Please copy, exactly as they appear below, the lines from the one containing "closed voids: empty" through the one containing "overlay nm, on".

++++++

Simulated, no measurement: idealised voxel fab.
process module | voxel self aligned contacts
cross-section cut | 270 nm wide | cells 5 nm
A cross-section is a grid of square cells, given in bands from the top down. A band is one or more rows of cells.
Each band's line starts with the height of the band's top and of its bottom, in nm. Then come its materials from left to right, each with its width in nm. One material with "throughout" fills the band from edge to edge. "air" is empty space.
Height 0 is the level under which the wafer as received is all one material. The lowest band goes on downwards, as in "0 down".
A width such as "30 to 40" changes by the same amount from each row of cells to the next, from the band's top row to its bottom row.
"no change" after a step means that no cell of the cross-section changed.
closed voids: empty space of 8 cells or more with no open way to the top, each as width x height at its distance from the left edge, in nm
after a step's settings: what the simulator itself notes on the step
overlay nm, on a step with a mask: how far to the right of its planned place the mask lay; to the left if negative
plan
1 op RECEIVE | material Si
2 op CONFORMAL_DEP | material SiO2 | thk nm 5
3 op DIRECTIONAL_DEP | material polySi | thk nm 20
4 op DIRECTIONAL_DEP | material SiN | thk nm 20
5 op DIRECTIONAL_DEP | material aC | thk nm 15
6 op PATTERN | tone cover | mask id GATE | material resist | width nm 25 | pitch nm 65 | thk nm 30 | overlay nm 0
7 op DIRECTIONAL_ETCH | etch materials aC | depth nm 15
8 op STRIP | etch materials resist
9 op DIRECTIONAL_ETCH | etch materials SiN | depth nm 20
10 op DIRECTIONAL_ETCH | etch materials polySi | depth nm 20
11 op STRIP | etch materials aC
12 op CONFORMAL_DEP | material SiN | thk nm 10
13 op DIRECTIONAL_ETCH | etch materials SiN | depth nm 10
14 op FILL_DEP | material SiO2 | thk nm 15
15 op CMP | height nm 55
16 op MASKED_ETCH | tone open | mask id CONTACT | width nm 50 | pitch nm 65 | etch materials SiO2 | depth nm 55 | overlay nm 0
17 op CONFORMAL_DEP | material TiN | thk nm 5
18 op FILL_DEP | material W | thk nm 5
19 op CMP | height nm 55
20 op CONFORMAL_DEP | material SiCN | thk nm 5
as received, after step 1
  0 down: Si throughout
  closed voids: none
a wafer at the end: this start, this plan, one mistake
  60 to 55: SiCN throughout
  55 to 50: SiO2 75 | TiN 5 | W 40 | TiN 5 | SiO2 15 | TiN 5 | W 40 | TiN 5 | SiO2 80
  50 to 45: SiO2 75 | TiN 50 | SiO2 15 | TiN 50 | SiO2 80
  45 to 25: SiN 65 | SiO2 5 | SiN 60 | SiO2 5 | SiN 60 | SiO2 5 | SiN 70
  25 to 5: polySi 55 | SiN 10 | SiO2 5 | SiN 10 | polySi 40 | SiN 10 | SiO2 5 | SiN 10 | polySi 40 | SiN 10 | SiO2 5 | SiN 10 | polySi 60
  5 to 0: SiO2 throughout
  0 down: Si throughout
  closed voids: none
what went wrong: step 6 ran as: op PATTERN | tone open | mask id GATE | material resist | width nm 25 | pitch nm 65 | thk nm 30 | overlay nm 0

++++++

• [EXERCISE RESULT]
closed voids: empty space of 8 cells or more with no open way to the top, each as width x height at its distance from the left edge, in nm
after a step's settings: what the simulator itself notes on the step
overlay nm, on a step with a mask: how far to the right of its planned place the mask lay; to the left if negative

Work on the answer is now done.